### Task item
Begin at the first line of the records below and, please, give each line again exactly until the line with "Not every run" is included.

### Given entries
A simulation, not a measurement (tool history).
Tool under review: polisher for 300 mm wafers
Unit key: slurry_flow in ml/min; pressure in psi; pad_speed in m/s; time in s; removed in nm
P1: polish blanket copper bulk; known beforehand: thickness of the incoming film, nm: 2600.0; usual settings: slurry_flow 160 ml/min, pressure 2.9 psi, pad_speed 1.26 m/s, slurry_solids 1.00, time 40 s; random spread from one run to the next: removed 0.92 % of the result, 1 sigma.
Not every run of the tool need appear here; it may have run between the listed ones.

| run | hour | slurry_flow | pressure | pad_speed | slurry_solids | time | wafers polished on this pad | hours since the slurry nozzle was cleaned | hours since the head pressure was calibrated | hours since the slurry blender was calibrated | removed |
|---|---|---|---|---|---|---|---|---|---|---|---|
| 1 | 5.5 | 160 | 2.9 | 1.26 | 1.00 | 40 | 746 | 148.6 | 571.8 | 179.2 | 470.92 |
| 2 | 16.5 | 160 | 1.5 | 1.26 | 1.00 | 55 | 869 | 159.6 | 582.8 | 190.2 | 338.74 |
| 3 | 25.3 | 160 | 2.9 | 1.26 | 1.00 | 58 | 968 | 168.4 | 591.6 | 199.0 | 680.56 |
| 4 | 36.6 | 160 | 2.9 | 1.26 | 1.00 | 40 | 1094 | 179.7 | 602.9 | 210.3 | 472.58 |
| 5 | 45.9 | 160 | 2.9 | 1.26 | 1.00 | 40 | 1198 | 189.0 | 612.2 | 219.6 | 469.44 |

### Response box
A simulation, not a measurement (tool history).
Tool under review: polisher for 300 mm wafers
Unit key: slurry_flow in ml/min; pressure in psi; pad_speed in m/s; time in s; removed in nm
P1: polish blanket copper bulk; known beforehand: thickness of the incoming film, nm: 2600.0; usual settings: slurry_flow 160 ml/min, pressure 2.9 psi, pad_speed 1.26 m/s, slurry_solids 1.00, time 40 s; random spread from one run to the next: removed 0.92 % of the result, 1 sigma.
Not every run of the tool need appear here; it may have run between the listed ones.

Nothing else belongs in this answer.